# # # # # # #

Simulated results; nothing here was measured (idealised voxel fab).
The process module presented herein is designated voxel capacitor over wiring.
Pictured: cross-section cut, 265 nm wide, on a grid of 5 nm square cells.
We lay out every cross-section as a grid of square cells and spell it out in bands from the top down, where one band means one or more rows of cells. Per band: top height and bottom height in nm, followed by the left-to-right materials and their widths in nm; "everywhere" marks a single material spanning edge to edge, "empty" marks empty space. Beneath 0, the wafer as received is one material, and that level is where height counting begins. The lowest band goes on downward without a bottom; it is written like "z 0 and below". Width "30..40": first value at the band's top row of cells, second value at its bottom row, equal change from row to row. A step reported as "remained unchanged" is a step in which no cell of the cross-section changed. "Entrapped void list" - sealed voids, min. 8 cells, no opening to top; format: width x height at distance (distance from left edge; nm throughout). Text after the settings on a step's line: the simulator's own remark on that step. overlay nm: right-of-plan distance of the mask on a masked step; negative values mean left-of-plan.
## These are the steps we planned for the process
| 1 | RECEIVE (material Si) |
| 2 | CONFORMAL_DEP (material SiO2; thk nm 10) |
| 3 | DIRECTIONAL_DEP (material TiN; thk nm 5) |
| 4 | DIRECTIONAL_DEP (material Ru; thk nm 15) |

# # # # # # #

What you retype should run from the first line of the entries above through the line containing "thk nm 5) |", exactly and in full.

Simulated results; nothing here was measured (idealised voxel fab).
The process module presented herein is designated voxel capacitor over wiring.
Pictured: cross-section cut, 265 nm wide, on a grid of 5 nm square cells.
We lay out every cross-section as a grid of square cells and spell it out in bands from the top down, where one band means one or more rows of cells. Per band: top height and bottom height in nm, followed by the left-to-right materials and their widths in nm; "everywhere" marks a single material spanning edge to edge, "empty" marks empty space. Beneath 0, the wafer as received is one material, and that level is where height counting begins. The lowest band goes on downward without a bottom; it is written like "z 0 and below". Width "30..40": first value at the band's top row of cells, second value at its bottom row, equal change from row to row. A step reported as "remained unchanged" is a step in which no cell of the cross-section changed. "Entrapped void list" - sealed voids, min. 8 cells, no opening to top; format: width x height at distance (distance from left edge; nm throughout). Text after the settings on a step's line: the simulator's own remark on that step. overlay nm: right-of-plan distance of the mask on a masked step; negative values mean left-of-plan.
## These are the steps we planned for the process
| 1 | RECEIVE (material Si) |
| 2 | CONFORMAL_DEP (material SiO2; thk nm 10) |
| 3 | DIRECTIONAL_DEP (material TiN; thk nm 5) |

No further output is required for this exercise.